• **Provided data**:
· · · · · · ·

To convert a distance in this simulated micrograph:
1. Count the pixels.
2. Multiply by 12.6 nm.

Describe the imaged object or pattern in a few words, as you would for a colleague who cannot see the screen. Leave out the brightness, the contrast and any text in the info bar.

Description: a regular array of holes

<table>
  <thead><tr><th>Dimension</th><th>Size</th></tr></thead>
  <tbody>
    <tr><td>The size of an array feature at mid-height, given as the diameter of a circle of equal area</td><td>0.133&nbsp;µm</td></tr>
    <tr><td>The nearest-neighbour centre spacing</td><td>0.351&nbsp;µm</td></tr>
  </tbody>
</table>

· · · · · · ·

• **Requirement**:
Everything above from the line containing "1. Count the pixels." down to the line containing "<tr><td>The size of" is to be transcribed exactly, with both of those lines included and nothing else added.

• **Problem solution**:
1. Count the pixels.
2. Multiply by 12.6 nm.

Describe the imaged object or pattern in a few words, as you would for a colleague who cannot see the screen. Leave out the brightness, the contrast and any text in the info bar.

Description: a regular array of holes

<table>
  <thead><tr><th>Dimension</th><th>Size</th></tr></thead>
  <tbody>
    <tr><td>The size of an array feature at mid-height, given as the diameter of a circle of equal area</td><td>0.133&nbsp;µm</td></tr>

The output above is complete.